## [Source material]
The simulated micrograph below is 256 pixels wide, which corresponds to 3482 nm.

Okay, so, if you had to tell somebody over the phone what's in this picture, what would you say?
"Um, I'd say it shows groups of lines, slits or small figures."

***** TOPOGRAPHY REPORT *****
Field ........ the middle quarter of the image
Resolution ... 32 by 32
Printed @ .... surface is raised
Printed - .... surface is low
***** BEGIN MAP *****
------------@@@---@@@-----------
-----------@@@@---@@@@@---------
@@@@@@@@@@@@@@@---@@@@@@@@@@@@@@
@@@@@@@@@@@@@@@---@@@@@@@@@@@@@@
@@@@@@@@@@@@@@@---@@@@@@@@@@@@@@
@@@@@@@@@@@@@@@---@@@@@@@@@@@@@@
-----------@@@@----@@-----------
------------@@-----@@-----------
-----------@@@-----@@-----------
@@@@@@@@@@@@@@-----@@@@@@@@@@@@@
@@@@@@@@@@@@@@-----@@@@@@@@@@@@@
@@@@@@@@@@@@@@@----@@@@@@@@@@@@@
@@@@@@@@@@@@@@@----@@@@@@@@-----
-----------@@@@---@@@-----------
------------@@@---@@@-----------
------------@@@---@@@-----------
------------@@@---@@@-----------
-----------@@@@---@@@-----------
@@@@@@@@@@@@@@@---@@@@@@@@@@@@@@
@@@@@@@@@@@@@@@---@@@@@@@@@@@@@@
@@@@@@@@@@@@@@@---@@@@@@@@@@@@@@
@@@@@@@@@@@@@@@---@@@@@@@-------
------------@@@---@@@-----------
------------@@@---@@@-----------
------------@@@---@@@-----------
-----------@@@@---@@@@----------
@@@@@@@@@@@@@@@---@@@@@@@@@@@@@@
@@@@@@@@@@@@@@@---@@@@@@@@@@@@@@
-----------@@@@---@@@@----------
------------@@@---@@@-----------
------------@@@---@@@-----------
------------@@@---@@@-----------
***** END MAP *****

## [Action item]
Only one stretch is wanted, so please give again exactly the lines from the start of the data through the line containing "Printed - .... surface is low", both ends included.

## [Response box]
The simulated micrograph below is 256 pixels wide, which corresponds to 3482 nm.

Okay, so, if you had to tell somebody over the phone what's in this picture, what would you say?
"Um, I'd say it shows groups of lines, slits or small figures."

***** TOPOGRAPHY REPORT *****
Field ........ the middle quarter of the image
Resolution ... 32 by 32
Printed @ .... surface is raised
Printed - .... surface is low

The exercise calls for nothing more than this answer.